--------------------------------------------------

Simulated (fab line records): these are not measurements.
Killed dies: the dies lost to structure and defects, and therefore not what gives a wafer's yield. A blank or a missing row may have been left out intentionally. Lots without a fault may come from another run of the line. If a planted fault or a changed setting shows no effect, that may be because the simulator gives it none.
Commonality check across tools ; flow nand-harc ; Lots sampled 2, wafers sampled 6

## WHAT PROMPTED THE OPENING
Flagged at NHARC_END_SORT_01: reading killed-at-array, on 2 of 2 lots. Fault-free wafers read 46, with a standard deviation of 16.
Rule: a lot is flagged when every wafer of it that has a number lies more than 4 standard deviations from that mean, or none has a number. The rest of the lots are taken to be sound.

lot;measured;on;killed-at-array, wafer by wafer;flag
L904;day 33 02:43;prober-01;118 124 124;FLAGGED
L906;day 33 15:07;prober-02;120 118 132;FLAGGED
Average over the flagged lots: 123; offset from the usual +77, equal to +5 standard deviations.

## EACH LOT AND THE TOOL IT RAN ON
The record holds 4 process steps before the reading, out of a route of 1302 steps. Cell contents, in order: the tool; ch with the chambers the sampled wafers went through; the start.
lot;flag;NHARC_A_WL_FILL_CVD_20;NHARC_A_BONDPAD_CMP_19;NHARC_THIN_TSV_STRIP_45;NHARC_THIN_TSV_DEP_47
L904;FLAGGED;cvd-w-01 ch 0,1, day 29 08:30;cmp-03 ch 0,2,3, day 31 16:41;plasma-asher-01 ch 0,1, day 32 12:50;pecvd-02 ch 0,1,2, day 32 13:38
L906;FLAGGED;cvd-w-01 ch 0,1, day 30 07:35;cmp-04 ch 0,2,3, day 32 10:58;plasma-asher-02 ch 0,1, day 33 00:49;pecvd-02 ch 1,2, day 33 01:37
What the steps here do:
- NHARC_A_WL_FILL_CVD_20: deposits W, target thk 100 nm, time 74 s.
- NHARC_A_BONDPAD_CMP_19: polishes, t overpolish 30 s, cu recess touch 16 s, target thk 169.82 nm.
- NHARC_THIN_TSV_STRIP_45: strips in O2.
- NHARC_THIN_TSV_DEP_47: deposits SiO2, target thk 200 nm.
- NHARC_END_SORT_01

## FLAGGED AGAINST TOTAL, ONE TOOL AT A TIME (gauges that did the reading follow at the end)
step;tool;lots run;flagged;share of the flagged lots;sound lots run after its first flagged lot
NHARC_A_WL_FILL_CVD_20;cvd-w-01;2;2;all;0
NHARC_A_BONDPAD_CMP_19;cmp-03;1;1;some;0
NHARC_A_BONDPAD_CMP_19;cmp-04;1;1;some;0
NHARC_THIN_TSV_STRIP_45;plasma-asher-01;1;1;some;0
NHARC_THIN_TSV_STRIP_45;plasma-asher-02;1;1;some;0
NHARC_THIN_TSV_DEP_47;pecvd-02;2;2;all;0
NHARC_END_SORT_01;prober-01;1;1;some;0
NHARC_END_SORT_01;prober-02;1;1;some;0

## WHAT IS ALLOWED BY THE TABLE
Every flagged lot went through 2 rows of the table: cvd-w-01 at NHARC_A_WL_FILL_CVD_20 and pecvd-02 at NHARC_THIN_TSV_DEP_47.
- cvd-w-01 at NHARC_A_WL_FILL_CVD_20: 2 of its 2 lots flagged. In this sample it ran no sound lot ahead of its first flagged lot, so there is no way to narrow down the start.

--------------------------------------------------

Find the line with "Average over the" in the material above. Reproduce it and each line after it up to and including the line with "## EACH LOT AND THE TOOL IT RAN ON".

EXERCISE ANSWER:
Average over the flagged lots: 123; offset from the usual +77, equal to +5 standard deviations.

## EACH LOT AND THE TOOL IT RAN ON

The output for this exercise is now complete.